_ _ _ _
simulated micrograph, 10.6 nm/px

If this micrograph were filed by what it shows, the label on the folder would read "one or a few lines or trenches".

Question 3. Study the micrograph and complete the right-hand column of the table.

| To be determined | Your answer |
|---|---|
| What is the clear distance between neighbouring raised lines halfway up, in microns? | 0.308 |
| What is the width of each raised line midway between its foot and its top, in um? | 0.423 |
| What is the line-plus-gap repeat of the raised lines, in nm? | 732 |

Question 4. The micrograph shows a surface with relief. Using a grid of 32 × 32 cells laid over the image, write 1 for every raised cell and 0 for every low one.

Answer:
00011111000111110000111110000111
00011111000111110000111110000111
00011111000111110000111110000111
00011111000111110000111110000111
_ _ _ _

## Work request
The records above must be set down again exactly as written.

## Written solution
simulated micrograph, 10.6 nm/px

If this micrograph were filed by what it shows, the label on the folder would read "one or a few lines or trenches".

Question 3. Study the micrograph and complete the right-hand column of the table.

| To be determined | Your answer |
|---|---|
| What is the clear distance between neighbouring raised lines halfway up, in microns? | 0.308 |
| What is the width of each raised line midway between its foot and its top, in um? | 0.423 |
| What is the line-plus-gap repeat of the raised lines, in nm? | 732 |

Question 4. The micrograph shows a surface with relief. Using a grid of 32 × 32 cells laid over the image, write 1 for every raised cell and 0 for every low one.

Answer:
00011111000111110000111110000111
00011111000111110000111110000111
00011111000111110000111110000111
00011111000111110000111110000111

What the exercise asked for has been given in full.